****************************************

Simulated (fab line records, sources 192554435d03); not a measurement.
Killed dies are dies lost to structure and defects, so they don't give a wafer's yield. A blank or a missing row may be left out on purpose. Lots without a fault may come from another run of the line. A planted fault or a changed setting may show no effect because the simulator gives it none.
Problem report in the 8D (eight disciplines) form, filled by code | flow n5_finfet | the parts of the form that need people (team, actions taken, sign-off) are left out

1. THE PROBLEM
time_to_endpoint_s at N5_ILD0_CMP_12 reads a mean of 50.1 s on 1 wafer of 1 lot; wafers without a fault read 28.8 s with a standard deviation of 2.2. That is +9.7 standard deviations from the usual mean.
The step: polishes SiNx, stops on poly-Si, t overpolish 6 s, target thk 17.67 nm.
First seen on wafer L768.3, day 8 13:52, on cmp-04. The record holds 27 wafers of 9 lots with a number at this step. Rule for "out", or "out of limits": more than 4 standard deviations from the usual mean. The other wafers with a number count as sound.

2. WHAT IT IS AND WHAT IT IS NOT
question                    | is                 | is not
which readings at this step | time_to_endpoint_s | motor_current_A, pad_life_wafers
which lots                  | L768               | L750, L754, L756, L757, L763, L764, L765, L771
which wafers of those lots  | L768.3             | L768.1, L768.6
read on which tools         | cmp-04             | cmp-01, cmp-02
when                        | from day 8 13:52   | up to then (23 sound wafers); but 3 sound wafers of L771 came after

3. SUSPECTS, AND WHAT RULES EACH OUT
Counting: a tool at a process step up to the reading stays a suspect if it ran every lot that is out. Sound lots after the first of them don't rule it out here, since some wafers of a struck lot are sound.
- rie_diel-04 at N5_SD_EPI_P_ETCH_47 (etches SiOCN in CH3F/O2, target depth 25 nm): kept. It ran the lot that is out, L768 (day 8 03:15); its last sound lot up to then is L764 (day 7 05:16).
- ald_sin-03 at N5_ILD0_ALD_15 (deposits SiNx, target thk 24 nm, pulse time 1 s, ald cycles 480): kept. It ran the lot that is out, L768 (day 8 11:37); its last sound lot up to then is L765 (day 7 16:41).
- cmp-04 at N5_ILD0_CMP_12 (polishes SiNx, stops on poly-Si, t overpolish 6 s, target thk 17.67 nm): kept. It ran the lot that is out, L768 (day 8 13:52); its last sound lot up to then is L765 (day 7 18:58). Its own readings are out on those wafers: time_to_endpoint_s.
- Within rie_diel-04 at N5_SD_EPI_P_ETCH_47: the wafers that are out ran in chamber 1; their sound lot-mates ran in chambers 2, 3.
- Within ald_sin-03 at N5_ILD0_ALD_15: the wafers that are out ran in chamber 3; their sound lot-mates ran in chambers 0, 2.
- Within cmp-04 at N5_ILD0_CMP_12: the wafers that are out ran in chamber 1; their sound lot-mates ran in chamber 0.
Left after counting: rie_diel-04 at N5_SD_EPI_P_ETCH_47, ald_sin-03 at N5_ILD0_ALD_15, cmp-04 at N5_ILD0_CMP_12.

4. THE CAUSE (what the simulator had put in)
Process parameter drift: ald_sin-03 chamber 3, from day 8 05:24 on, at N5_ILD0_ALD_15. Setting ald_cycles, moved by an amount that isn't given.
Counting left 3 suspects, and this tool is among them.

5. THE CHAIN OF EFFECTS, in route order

****************************************

The line containing "Killed dies are" marks the end: copy exactly every line from the top of the data above down to it, that line included.

Simulated (fab line records, sources 192554435d03); not a measurement.
Killed dies are dies lost to structure and defects, so they don't give a wafer's yield. A blank or a missing row may be left out on purpose. Lots without a fault may come from another run of the line. A planted fault or a changed setting may show no effect because the simulator gives it none.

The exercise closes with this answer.